=======

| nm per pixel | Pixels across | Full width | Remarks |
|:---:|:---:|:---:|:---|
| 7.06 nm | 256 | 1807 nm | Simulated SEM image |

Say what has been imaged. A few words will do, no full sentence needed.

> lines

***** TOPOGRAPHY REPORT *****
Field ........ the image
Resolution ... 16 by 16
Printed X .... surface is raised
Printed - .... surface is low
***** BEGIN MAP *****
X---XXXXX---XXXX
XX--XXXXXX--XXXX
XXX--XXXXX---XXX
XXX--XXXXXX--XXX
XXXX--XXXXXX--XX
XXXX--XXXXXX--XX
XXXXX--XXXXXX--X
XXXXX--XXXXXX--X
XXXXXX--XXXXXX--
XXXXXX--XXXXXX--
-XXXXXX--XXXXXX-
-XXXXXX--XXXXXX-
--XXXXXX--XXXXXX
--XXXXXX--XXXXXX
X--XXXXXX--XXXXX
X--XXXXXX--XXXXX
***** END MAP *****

=======

### WORK ITEM
Output the data above in full and exactly.

### EXERCISE OUTPUT
| nm per pixel | Pixels across | Full width | Remarks |
|:---:|:---:|:---:|:---|
| 7.06 nm | 256 | 1807 nm | Simulated SEM image |

Say what has been imaged. A few words will do, no full sentence needed.

> lines

***** TOPOGRAPHY REPORT *****
Field ........ the image
Resolution ... 16 by 16
Printed X .... surface is raised
Printed - .... surface is low
***** BEGIN MAP *****
X---XXXXX---XXXX
XX--XXXXXX--XXXX
XXX--XXXXX---XXX
XXX--XXXXXX--XXX
XXXX--XXXXXX--XX
XXXX--XXXXXX--XX
XXXXX--XXXXXX--X
XXXXX--XXXXXX--X
XXXXXX--XXXXXX--
XXXXXX--XXXXXX--
-XXXXXX--XXXXXX-
-XXXXXX--XXXXXX-
--XXXXXX--XXXXXX
--XXXXXX--XXXXXX
X--XXXXXX--XXXXX
X--XXXXXX--XXXXX
***** END MAP *****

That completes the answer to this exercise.